__________________________________________________

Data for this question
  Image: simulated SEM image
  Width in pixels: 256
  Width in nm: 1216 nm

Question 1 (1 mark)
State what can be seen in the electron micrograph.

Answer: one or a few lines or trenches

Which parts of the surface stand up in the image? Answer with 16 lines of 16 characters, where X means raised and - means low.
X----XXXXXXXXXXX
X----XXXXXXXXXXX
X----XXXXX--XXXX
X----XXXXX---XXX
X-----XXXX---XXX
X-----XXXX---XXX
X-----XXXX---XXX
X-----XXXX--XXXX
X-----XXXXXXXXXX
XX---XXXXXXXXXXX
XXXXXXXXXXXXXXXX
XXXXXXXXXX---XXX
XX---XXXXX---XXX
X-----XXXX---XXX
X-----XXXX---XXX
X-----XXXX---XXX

__________________________________________________

Every entry above needs to be written out again exactly.

SOLUTION:
Data for this question
  Image: simulated SEM image
  Width in pixels: 256
  Width in nm: 1216 nm

Question 1 (1 mark)
State what can be seen in the electron micrograph.

Answer: one or a few lines or trenches

Which parts of the surface stand up in the image? Answer with 16 lines of 16 characters, where X means raised and - means low.
X----XXXXXXXXXXX
X----XXXXXXXXXXX
X----XXXXX--XXXX
X----XXXXX---XXX
X-----XXXX---XXX
X-----XXXX---XXX
X-----XXXX---XXX
X-----XXXX--XXXX
X-----XXXXXXXXXX
XX---XXXXXXXXXXX
XXXXXXXXXXXXXXXX
XXXXXXXXXX---XXX
XX---XXXXX---XXX
X-----XXXX---XXX
X-----XXXX---XXX
X-----XXXX---XXX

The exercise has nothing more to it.